• [Activity] Retype every record below exactly as it is written.

◆ ◆ ◆ ◆ ◆
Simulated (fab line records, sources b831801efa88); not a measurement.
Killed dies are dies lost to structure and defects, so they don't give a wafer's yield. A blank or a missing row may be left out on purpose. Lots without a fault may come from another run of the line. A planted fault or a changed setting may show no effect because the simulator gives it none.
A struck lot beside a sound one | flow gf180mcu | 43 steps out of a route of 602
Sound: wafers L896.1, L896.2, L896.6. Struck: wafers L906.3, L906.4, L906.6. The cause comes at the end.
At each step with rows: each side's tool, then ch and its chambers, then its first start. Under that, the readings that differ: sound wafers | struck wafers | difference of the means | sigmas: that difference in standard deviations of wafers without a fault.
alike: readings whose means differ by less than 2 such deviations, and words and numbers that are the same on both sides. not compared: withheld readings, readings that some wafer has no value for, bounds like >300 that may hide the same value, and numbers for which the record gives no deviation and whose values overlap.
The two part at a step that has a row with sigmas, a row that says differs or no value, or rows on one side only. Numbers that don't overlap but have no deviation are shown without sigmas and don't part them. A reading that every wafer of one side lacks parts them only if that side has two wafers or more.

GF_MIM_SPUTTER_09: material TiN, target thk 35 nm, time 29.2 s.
◆ ◆ ◆ ◆ ◆

• [Exercise output]
Simulated (fab line records, sources b831801efa88); not a measurement.
Killed dies are dies lost to structure and defects, so they don't give a wafer's yield. A blank or a missing row may be left out on purpose. Lots without a fault may come from another run of the line. A planted fault or a changed setting may show no effect because the simulator gives it none.
A struck lot beside a sound one | flow gf180mcu | 43 steps out of a route of 602
Sound: wafers L896.1, L896.2, L896.6. Struck: wafers L906.3, L906.4, L906.6. The cause comes at the end.
At each step with rows: each side's tool, then ch and its chambers, then its first start. Under that, the readings that differ: sound wafers | struck wafers | difference of the means | sigmas: that difference in standard deviations of wafers without a fault.
alike: readings whose means differ by less than 2 such deviations, and words and numbers that are the same on both sides. not compared: withheld readings, readings that some wafer has no value for, bounds like >300 that may hide the same value, and numbers for which the record gives no deviation and whose values overlap.
The two part at a step that has a row with sigmas, a row that says differs or no value, or rows on one side only. Numbers that don't overlap but have no deviation are shown without sigmas and don't part them. A reading that every wafer of one side lacks parts them only if that side has two wafers or more.

GF_MIM_SPUTTER_09: material TiN, target thk 35 nm, time 29.2 s.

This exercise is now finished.